#### [WORK TASK]
Among the lines below, take the one holding "What the gauges", the one holding "L138 | day 14", and all lines between them. Set them down exactly.

━━━━━ RECORDS SUPPLIED

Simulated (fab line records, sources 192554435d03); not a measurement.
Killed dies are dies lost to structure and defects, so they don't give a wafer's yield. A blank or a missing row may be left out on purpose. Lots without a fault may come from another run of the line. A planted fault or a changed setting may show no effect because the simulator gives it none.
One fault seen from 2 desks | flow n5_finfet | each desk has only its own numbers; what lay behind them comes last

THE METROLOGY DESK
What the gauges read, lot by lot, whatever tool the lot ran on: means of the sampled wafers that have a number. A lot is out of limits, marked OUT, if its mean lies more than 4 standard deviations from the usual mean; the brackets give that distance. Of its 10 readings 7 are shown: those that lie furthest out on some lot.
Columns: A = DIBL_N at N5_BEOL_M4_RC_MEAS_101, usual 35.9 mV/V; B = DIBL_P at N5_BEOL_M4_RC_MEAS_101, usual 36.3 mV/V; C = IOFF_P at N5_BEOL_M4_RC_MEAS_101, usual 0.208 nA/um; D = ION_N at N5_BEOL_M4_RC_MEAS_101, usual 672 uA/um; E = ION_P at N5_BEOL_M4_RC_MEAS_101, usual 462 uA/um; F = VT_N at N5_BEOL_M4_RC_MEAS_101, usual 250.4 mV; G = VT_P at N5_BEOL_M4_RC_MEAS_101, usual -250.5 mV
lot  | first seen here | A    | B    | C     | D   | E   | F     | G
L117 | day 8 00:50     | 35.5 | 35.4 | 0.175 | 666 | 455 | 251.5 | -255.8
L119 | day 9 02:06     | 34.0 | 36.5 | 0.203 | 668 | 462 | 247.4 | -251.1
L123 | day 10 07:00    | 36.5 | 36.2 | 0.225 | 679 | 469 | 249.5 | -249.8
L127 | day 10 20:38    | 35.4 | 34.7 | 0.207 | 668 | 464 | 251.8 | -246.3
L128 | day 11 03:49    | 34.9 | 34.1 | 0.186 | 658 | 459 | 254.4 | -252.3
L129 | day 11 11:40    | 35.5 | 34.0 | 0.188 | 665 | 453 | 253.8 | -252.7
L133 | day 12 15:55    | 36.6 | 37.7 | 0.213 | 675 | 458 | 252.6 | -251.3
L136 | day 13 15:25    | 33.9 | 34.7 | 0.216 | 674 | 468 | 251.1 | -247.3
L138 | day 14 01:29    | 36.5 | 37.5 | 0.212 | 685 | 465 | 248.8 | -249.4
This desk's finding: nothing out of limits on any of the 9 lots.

━━━━━━━━━━

#### [WRITTEN SOLUTION]
What the gauges read, lot by lot, whatever tool the lot ran on: means of the sampled wafers that have a number. A lot is out of limits, marked OUT, if its mean lies more than 4 standard deviations from the usual mean; the brackets give that distance. Of its 10 readings 7 are shown: those that lie furthest out on some lot.
Columns: A = DIBL_N at N5_BEOL_M4_RC_MEAS_101, usual 35.9 mV/V; B = DIBL_P at N5_BEOL_M4_RC_MEAS_101, usual 36.3 mV/V; C = IOFF_P at N5_BEOL_M4_RC_MEAS_101, usual 0.208 nA/um; D = ION_N at N5_BEOL_M4_RC_MEAS_101, usual 672 uA/um; E = ION_P at N5_BEOL_M4_RC_MEAS_101, usual 462 uA/um; F = VT_N at N5_BEOL_M4_RC_MEAS_101, usual 250.4 mV; G = VT_P at N5_BEOL_M4_RC_MEAS_101, usual -250.5 mV
lot  | first seen here | A    | B    | C     | D   | E   | F     | G
L117 | day 8 00:50     | 35.5 | 35.4 | 0.175 | 666 | 455 | 251.5 | -255.8
L119 | day 9 02:06     | 34.0 | 36.5 | 0.203 | 668 | 462 | 247.4 | -251.1
L123 | day 10 07:00    | 36.5 | 36.2 | 0.225 | 679 | 469 | 249.5 | -249.8
L127 | day 10 20:38    | 35.4 | 34.7 | 0.207 | 668 | 464 | 251.8 | -246.3
L128 | day 11 03:49    | 34.9 | 34.1 | 0.186 | 658 | 459 | 254.4 | -252.3
L129 | day 11 11:40    | 35.5 | 34.0 | 0.188 | 665 | 453 | 253.8 | -252.7
L133 | day 12 15:55    | 36.6 | 37.7 | 0.213 | 675 | 458 | 252.6 | -251.3
L136 | day 13 15:25    | 33.9 | 34.7 | 0.216 | 674 | 468 | 251.1 | -247.3
L138 | day 14 01:29    | 36.5 | 37.5 | 0.212 | 685 | 465 | 248.8 | -249.4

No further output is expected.